Data excerpts.
......

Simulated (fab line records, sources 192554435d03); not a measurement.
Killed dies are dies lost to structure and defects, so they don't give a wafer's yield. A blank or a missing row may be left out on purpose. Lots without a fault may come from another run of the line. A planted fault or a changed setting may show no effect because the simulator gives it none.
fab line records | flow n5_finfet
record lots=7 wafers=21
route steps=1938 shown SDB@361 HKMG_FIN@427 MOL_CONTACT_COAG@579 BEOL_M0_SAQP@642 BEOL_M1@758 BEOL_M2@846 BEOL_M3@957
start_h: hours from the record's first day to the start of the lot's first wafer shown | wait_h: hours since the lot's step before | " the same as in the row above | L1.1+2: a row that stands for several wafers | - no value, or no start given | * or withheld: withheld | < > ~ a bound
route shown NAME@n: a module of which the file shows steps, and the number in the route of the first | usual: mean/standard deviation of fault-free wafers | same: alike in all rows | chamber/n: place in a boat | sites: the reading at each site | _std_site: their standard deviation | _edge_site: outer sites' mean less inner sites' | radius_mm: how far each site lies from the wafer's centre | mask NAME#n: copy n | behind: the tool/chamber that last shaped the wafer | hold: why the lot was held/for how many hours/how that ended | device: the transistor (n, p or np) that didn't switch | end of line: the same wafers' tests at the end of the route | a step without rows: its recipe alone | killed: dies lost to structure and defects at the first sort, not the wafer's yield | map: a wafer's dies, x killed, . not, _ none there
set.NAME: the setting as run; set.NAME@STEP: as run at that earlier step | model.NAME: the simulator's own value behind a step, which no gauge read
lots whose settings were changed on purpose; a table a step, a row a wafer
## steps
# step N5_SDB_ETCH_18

......

Work task. All of the material above should be printed again exactly as it is.

Task answer.
Simulated (fab line records, sources 192554435d03); not a measurement.
Killed dies are dies lost to structure and defects, so they don't give a wafer's yield. A blank or a missing row may be left out on purpose. Lots without a fault may come from another run of the line. A planted fault or a changed setting may show no effect because the simulator gives it none.
fab line records | flow n5_finfet
record lots=7 wafers=21
route steps=1938 shown SDB@361 HKMG_FIN@427 MOL_CONTACT_COAG@579 BEOL_M0_SAQP@642 BEOL_M1@758 BEOL_M2@846 BEOL_M3@957
start_h: hours from the record's first day to the start of the lot's first wafer shown | wait_h: hours since the lot's step before | " the same as in the row above | L1.1+2: a row that stands for several wafers | - no value, or no start given | * or withheld: withheld | < > ~ a bound
route shown NAME@n: a module of which the file shows steps, and the number in the route of the first | usual: mean/standard deviation of fault-free wafers | same: alike in all rows | chamber/n: place in a boat | sites: the reading at each site | _std_site: their standard deviation | _edge_site: outer sites' mean less inner sites' | radius_mm: how far each site lies from the wafer's centre | mask NAME#n: copy n | behind: the tool/chamber that last shaped the wafer | hold: why the lot was held/for how many hours/how that ended | device: the transistor (n, p or np) that didn't switch | end of line: the same wafers' tests at the end of the route | a step without rows: its recipe alone | killed: dies lost to structure and defects at the first sort, not the wafer's yield | map: a wafer's dies, x killed, . not, _ none there
set.NAME: the setting as run; set.NAME@STEP: as run at that earlier step | model.NAME: the simulator's own value behind a step, which no gauge read
lots whose settings were changed on purpose; a table a step, a row a wafer
## steps
# step N5_SDB_ETCH_18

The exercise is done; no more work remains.